+ + + +

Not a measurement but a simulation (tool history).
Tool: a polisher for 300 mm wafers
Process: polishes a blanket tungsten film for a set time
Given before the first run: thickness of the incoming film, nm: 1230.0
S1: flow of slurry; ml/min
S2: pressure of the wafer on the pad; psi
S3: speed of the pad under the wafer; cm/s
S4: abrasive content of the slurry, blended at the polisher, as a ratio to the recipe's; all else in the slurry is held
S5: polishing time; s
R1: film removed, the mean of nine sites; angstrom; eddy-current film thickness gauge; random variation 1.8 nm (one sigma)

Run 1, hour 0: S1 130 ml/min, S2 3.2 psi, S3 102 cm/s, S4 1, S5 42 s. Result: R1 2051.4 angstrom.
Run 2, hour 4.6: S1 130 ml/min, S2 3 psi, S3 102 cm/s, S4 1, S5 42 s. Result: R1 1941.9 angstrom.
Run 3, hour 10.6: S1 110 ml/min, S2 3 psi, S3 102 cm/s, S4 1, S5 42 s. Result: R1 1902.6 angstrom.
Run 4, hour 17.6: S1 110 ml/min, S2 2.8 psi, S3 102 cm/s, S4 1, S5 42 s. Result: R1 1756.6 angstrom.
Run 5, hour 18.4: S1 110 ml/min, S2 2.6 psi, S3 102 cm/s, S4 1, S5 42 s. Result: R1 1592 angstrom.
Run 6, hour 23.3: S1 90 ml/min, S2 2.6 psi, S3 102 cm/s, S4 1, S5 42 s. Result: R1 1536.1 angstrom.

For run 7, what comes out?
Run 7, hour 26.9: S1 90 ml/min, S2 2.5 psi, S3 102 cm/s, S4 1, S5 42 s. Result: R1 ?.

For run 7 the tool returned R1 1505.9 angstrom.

+ + + +

Assignment: Please copy only these lines, exactly: the first line of the records through the line containing "Run 7, hour", ends included.

Task answer:
Not a measurement but a simulation (tool history).
Tool: a polisher for 300 mm wafers
Process: polishes a blanket tungsten film for a set time
Given before the first run: thickness of the incoming film, nm: 1230.0
S1: flow of slurry; ml/min
S2: pressure of the wafer on the pad; psi
S3: speed of the pad under the wafer; cm/s
S4: abrasive content of the slurry, blended at the polisher, as a ratio to the recipe's; all else in the slurry is held
S5: polishing time; s
R1: film removed, the mean of nine sites; angstrom; eddy-current film thickness gauge; random variation 1.8 nm (one sigma)

Run 1, hour 0: S1 130 ml/min, S2 3.2 psi, S3 102 cm/s, S4 1, S5 42 s. Result: R1 2051.4 angstrom.
Run 2, hour 4.6: S1 130 ml/min, S2 3 psi, S3 102 cm/s, S4 1, S5 42 s. Result: R1 1941.9 angstrom.
Run 3, hour 10.6: S1 110 ml/min, S2 3 psi, S3 102 cm/s, S4 1, S5 42 s. Result: R1 1902.6 angstrom.
Run 4, hour 17.6: S1 110 ml/min, S2 2.8 psi, S3 102 cm/s, S4 1, S5 42 s. Result: R1 1756.6 angstrom.
Run 5, hour 18.4: S1 110 ml/min, S2 2.6 psi, S3 102 cm/s, S4 1, S5 42 s. Result: R1 1592 angstrom.
Run 6, hour 23.3: S1 90 ml/min, S2 2.6 psi, S3 102 cm/s, S4 1, S5 42 s. Result: R1 1536.1 angstrom.

For run 7, what comes out?
Run 7, hour 26.9: S1 90 ml/min, S2 2.5 psi, S3 102 cm/s, S4 1, S5 42 s. Result: R1 ?.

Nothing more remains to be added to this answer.